***** DATA SUPPLIED *****

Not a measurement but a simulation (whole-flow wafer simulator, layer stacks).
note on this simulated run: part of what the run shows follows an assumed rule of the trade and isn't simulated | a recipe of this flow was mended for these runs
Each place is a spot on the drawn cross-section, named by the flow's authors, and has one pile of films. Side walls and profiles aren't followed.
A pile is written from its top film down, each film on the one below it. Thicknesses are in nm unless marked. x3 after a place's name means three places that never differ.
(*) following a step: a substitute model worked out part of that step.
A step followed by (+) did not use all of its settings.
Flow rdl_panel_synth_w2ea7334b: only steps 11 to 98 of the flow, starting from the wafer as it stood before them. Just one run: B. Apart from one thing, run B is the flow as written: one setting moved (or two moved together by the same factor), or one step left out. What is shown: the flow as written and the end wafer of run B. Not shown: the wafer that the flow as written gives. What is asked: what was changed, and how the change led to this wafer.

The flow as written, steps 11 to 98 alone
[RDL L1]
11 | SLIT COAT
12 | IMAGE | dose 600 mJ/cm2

*****

▶ [BRIEF]: Copy each entry exactly, leaving every line as it is.

▶ [TASK RESULT]:
Not a measurement but a simulation (whole-flow wafer simulator, layer stacks).
note on this simulated run: part of what the run shows follows an assumed rule of the trade and isn't simulated | a recipe of this flow was mended for these runs
Each place is a spot on the drawn cross-section, named by the flow's authors, and has one pile of films. Side walls and profiles aren't followed.
A pile is written from its top film down, each film on the one below it. Thicknesses are in nm unless marked. x3 after a place's name means three places that never differ.
(*) following a step: a substitute model worked out part of that step.
A step followed by (+) did not use all of its settings.
Flow rdl_panel_synth_w2ea7334b: only steps 11 to 98 of the flow, starting from the wafer as it stood before them. Just one run: B. Apart from one thing, run B is the flow as written: one setting moved (or two moved together by the same factor), or one step left out. What is shown: the flow as written and the end wafer of run B. Not shown: the wafer that the flow as written gives. What is asked: what was changed, and how the change led to this wafer.

The flow as written, steps 11 to 98 alone
[RDL L1]
11 | SLIT COAT
12 | IMAGE | dose 600 mJ/cm2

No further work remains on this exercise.